→ DATA FOR ANALYSIS
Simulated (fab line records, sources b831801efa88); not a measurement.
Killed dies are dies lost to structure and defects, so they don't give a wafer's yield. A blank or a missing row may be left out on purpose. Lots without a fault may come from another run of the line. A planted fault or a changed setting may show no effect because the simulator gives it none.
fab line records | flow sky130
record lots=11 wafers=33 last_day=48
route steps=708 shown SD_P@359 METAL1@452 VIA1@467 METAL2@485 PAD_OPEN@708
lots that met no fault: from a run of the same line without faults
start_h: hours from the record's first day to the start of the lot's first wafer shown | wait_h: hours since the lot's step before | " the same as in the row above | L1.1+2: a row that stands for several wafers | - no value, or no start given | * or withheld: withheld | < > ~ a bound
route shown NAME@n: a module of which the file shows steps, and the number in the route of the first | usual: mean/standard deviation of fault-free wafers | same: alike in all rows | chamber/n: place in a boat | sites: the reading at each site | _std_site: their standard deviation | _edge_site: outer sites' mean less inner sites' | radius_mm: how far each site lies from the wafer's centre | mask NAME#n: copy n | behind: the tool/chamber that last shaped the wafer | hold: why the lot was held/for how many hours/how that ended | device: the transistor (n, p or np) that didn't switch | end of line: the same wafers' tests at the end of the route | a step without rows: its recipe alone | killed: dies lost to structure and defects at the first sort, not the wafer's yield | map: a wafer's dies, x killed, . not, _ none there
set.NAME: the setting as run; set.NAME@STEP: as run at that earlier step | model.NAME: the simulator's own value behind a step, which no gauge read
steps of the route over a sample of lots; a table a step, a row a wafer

→ ACTIVITY
Give every entry in the listing above again, exactly as written.

→ PROBLEM SOLUTION
Simulated (fab line records, sources b831801efa88); not a measurement.
Killed dies are dies lost to structure and defects, so they don't give a wafer's yield. A blank or a missing row may be left out on purpose. Lots without a fault may come from another run of the line. A planted fault or a changed setting may show no effect because the simulator gives it none.
fab line records | flow sky130
record lots=11 wafers=33 last_day=48
route steps=708 shown SD_P@359 METAL1@452 VIA1@467 METAL2@485 PAD_OPEN@708
lots that met no fault: from a run of the same line without faults
start_h: hours from the record's first day to the start of the lot's first wafer shown | wait_h: hours since the lot's step before | " the same as in the row above | L1.1+2: a row that stands for several wafers | - no value, or no start given | * or withheld: withheld | < > ~ a bound
route shown NAME@n: a module of which the file shows steps, and the number in the route of the first | usual: mean/standard deviation of fault-free wafers | same: alike in all rows | chamber/n: place in a boat | sites: the reading at each site | _std_site: their standard deviation | _edge_site: outer sites' mean less inner sites' | radius_mm: how far each site lies from the wafer's centre | mask NAME#n: copy n | behind: the tool/chamber that last shaped the wafer | hold: why the lot was held/for how many hours/how that ended | device: the transistor (n, p or np) that didn't switch | end of line: the same wafers' tests at the end of the route | a step without rows: its recipe alone | killed: dies lost to structure and defects at the first sort, not the wafer's yield | map: a wafer's dies, x killed, . not, _ none there
set.NAME: the setting as run; set.NAME@STEP: as run at that earlier step | model.NAME: the simulator's own value behind a step, which no gauge read
steps of the route over a sample of lots; a table a step, a row a wafer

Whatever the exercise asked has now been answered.